__GIVEN DATA__:
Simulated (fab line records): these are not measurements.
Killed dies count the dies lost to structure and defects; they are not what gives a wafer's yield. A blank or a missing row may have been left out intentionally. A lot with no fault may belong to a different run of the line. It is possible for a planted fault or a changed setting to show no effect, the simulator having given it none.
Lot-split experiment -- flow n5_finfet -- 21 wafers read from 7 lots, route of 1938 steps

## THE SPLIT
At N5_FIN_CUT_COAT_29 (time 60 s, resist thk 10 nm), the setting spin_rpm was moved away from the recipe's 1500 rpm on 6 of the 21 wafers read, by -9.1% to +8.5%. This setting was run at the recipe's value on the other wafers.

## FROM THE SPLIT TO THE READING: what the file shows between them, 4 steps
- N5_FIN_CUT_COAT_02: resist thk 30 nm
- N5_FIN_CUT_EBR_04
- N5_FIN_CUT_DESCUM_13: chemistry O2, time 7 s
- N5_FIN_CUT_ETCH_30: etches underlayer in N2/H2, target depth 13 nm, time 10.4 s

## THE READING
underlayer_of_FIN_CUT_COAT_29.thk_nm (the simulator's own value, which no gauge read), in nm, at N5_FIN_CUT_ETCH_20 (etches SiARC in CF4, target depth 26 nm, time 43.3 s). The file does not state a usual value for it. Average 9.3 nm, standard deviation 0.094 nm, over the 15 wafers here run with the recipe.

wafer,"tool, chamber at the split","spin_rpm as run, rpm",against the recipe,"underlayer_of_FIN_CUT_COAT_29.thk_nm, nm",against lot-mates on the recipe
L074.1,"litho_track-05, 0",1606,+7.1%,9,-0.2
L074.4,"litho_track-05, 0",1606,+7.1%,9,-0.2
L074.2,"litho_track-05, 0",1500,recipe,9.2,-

__ASSIGNED TASK__:
All entries above are to be copied exactly, with none left out.

__RESPONSE BOX__:
Simulated (fab line records): these are not measurements.
Killed dies count the dies lost to structure and defects; they are not what gives a wafer's yield. A blank or a missing row may have been left out intentionally. A lot with no fault may belong to a different run of the line. It is possible for a planted fault or a changed setting to show no effect, the simulator having given it none.
Lot-split experiment -- flow n5_finfet -- 21 wafers read from 7 lots, route of 1938 steps

## THE SPLIT
At N5_FIN_CUT_COAT_29 (time 60 s, resist thk 10 nm), the setting spin_rpm was moved away from the recipe's 1500 rpm on 6 of the 21 wafers read, by -9.1% to +8.5%. This setting was run at the recipe's value on the other wafers.

## FROM THE SPLIT TO THE READING: what the file shows between them, 4 steps
- N5_FIN_CUT_COAT_02: resist thk 30 nm
- N5_FIN_CUT_EBR_04
- N5_FIN_CUT_DESCUM_13: chemistry O2, time 7 s
- N5_FIN_CUT_ETCH_30: etches underlayer in N2/H2, target depth 13 nm, time 10.4 s

## THE READING
underlayer_of_FIN_CUT_COAT_29.thk_nm (the simulator's own value, which no gauge read), in nm, at N5_FIN_CUT_ETCH_20 (etches SiARC in CF4, target depth 26 nm, time 43.3 s). The file does not state a usual value for it. Average 9.3 nm, standard deviation 0.094 nm, over the 15 wafers here run with the recipe.

wafer,"tool, chamber at the split","spin_rpm as run, rpm",against the recipe,"underlayer_of_FIN_CUT_COAT_29.thk_nm, nm",against lot-mates on the recipe
L074.1,"litho_track-05, 0",1606,+7.1%,9,-0.2
L074.4,"litho_track-05, 0",1606,+7.1%,9,-0.2
L074.2,"litho_track-05, 0",1500,recipe,9.2,-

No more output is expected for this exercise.